▶ [Data extract]
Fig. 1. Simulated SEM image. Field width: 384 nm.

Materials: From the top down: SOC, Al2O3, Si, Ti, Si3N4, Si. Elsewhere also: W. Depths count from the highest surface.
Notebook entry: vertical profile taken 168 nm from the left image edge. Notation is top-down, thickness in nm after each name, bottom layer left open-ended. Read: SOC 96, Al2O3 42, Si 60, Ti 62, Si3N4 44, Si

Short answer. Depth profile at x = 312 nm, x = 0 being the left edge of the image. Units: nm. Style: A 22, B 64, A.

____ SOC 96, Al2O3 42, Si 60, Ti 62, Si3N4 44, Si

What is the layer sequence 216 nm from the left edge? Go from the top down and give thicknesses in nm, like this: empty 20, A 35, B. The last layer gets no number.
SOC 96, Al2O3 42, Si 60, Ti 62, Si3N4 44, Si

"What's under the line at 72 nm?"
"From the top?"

▶ [Requirement] Please set down each line of the records exactly as given.

▶ [Exercise answer]
Fig. 1. Simulated SEM image. Field width: 384 nm.

Materials: From the top down: SOC, Al2O3, Si, Ti, Si3N4, Si. Elsewhere also: W. Depths count from the highest surface.
Notebook entry: vertical profile taken 168 nm from the left image edge. Notation is top-down, thickness in nm after each name, bottom layer left open-ended. Read: SOC 96, Al2O3 42, Si 60, Ti 62, Si3N4 44, Si

Short answer. Depth profile at x = 312 nm, x = 0 being the left edge of the image. Units: nm. Style: A 22, B 64, A.

____ SOC 96, Al2O3 42, Si 60, Ti 62, Si3N4 44, Si

What is the layer sequence 216 nm from the left edge? Go from the top down and give thicknesses in nm, like this: empty 20, A 35, B. The last layer gets no number.
SOC 96, Al2O3 42, Si 60, Ti 62, Si3N4 44, Si

"What's under the line at 72 nm?"
"From the top?"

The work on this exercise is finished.